- **Work instruction**
Restating the data exactly is the whole task.

===

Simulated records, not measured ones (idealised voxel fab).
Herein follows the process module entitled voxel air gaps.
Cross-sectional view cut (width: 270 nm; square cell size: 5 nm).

===

- **Worked solution**
Simulated records, not measured ones (idealised voxel fab).
Herein follows the process module entitled voxel air gaps.
Cross-sectional view cut (width: 270 nm; square cell size: 5 nm).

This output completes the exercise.